++++++++++++++++++++

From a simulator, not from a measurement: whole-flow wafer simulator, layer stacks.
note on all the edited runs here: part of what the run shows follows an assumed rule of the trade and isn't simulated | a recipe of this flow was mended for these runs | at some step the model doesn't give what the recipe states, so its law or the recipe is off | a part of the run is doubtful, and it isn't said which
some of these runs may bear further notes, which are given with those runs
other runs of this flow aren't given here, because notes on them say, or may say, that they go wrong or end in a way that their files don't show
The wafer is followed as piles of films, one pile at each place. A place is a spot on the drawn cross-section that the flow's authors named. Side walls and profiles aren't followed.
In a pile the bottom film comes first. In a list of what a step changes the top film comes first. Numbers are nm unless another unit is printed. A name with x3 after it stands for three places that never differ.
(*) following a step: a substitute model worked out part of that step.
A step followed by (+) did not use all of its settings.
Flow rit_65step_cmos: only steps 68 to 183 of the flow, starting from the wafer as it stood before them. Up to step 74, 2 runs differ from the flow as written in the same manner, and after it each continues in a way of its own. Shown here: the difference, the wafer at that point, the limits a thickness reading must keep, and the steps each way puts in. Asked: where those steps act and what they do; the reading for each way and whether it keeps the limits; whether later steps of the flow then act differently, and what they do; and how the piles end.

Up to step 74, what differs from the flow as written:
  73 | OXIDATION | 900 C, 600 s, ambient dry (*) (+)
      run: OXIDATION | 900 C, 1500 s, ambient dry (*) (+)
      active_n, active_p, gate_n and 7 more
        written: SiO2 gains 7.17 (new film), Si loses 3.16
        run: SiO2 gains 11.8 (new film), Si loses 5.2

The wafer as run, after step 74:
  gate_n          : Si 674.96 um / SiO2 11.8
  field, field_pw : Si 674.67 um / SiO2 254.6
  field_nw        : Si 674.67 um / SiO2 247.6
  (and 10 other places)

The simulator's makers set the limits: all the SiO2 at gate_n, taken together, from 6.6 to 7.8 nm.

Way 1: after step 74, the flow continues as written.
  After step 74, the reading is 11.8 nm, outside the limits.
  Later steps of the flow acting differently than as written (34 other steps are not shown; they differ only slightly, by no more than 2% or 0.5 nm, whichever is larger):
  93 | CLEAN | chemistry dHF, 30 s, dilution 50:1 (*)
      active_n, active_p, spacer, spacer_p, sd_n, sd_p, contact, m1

++++++++++++++++++++

• **Brief**
If a line comes after the one containing "note on all", leave it out; set down every line of the data before it, and that line itself, exactly.

• **Answer space**
From a simulator, not from a measurement: whole-flow wafer simulator, layer stacks.
note on all the edited runs here: part of what the run shows follows an assumed rule of the trade and isn't simulated | a recipe of this flow was mended for these runs | at some step the model doesn't give what the recipe states, so its law or the recipe is off | a part of the run is doubtful, and it isn't said which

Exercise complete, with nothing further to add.